* **Task item**:
The lines from the first line of the entries through the line containing "At each step" are to be repeated exactly, with both of those lines included.

* **Data records**:
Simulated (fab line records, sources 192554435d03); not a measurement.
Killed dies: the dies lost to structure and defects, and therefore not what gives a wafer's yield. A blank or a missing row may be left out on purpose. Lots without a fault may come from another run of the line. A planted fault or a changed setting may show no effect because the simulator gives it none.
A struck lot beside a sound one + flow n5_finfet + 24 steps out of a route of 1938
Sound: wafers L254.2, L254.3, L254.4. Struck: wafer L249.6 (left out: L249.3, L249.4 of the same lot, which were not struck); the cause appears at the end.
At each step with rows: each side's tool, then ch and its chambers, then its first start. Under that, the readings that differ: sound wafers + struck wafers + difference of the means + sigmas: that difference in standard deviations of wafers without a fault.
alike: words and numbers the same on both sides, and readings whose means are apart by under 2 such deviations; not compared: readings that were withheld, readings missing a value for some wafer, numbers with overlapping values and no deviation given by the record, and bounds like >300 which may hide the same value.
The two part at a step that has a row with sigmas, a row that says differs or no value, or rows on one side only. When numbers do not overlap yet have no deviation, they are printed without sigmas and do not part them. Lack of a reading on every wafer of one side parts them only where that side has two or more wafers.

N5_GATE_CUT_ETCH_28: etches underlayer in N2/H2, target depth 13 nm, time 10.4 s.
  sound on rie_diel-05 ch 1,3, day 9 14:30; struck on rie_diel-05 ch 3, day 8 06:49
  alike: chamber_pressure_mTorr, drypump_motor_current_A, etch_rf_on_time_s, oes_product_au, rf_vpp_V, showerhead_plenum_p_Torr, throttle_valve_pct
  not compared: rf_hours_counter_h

* **Answer section**:
Simulated (fab line records, sources 192554435d03); not a measurement.
Killed dies: the dies lost to structure and defects, and therefore not what gives a wafer's yield. A blank or a missing row may be left out on purpose. Lots without a fault may come from another run of the line. A planted fault or a changed setting may show no effect because the simulator gives it none.
A struck lot beside a sound one + flow n5_finfet + 24 steps out of a route of 1938
Sound: wafers L254.2, L254.3, L254.4. Struck: wafer L249.6 (left out: L249.3, L249.4 of the same lot, which were not struck); the cause appears at the end.
At each step with rows: each side's tool, then ch and its chambers, then its first start. Under that, the readings that differ: sound wafers + struck wafers + difference of the means + sigmas: that difference in standard deviations of wafers without a fault.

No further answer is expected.